# [Assigned task]
All records are to be retyped faithfully and completely.

:: Stored data ::

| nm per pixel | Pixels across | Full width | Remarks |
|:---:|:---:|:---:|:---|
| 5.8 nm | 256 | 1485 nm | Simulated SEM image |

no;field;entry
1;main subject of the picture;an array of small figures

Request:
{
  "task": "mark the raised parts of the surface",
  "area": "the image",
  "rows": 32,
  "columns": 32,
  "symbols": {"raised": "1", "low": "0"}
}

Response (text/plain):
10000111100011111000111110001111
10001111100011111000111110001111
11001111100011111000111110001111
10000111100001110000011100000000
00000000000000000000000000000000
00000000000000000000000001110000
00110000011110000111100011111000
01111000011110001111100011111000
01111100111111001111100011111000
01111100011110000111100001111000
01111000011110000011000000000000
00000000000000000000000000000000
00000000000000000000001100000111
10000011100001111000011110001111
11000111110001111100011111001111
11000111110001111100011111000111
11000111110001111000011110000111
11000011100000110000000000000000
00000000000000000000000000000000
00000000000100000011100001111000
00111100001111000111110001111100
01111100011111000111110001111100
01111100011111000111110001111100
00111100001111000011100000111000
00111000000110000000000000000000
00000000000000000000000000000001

:::

# [Exercise result]
| nm per pixel | Pixels across | Full width | Remarks |
|:---:|:---:|:---:|:---|
| 5.8 nm | 256 | 1485 nm | Simulated SEM image |

no;field;entry
1;main subject of the picture;an array of small figures

Request:
{
  "task": "mark the raised parts of the surface",
  "area": "the image",
  "rows": 32,
  "columns": 32,
  "symbols": {"raised": "1", "low": "0"}
}

Response (text/plain):
10000111100011111000111110001111
10001111100011111000111110001111
11001111100011111000111110001111
10000111100001110000011100000000
00000000000000000000000000000000
00000000000000000000000001110000
00110000011110000111100011111000
01111000011110001111100011111000
01111100111111001111100011111000
01111100011110000111100001111000
01111000011110000011000000000000
00000000000000000000000000000000
00000000000000000000001100000111
10000011100001111000011110001111
11000111110001111100011111001111
11000111110001111100011111000111
11000111110001111000011110000111
11000011100000110000000000000000
00000000000000000000000000000000
00000000000100000011100001111000
00111100001111000111110001111100
01111100011111000111110001111100
01111100011111000111110001111100
00111100001111000011100000111000
00111000000110000000000000000000
00000000000000000000000000000001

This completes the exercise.